▶ _Assignment_
With the line that contains "Pictured: cross-section cut, 280" as the final line, return every line from the start of the data below exactly.

▶ _Information given_
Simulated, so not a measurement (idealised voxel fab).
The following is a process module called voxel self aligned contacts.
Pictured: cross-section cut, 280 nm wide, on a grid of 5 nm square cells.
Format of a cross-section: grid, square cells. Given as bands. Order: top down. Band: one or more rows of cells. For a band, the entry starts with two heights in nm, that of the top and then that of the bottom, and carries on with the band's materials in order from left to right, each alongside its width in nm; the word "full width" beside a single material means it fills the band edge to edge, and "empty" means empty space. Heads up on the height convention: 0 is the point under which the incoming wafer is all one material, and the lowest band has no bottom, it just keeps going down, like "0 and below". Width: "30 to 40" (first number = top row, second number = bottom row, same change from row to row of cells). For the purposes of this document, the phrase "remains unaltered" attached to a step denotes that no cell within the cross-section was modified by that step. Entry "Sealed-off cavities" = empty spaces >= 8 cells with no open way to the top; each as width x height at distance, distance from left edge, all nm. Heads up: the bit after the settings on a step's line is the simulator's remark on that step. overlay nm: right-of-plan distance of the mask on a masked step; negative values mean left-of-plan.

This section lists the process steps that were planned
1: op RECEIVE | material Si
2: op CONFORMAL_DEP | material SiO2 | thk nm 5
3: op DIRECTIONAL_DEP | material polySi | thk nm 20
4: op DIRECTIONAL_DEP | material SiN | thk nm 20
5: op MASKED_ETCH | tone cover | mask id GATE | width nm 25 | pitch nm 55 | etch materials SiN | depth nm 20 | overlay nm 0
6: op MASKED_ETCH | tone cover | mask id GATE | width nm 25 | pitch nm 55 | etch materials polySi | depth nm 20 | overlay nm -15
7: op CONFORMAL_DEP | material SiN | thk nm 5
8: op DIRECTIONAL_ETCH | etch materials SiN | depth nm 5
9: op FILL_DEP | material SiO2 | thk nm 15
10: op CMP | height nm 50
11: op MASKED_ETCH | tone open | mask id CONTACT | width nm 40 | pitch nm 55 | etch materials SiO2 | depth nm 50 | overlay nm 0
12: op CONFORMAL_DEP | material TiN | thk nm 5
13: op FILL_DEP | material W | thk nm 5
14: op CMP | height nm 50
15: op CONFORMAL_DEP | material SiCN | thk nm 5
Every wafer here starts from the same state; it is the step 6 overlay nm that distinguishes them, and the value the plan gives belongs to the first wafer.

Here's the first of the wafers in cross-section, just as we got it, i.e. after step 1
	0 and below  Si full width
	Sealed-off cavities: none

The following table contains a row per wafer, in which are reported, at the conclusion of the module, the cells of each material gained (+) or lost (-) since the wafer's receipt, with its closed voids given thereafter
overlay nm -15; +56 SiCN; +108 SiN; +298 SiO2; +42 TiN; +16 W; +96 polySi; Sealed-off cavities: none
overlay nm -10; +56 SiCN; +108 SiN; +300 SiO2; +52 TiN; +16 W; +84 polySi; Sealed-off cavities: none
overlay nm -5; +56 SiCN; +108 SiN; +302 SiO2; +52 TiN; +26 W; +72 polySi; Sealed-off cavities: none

▶ _Your response_
Simulated, so not a measurement (idealised voxel fab).
The following is a process module called voxel self aligned contacts.
Pictured: cross-section cut, 280 nm wide, on a grid of 5 nm square cells.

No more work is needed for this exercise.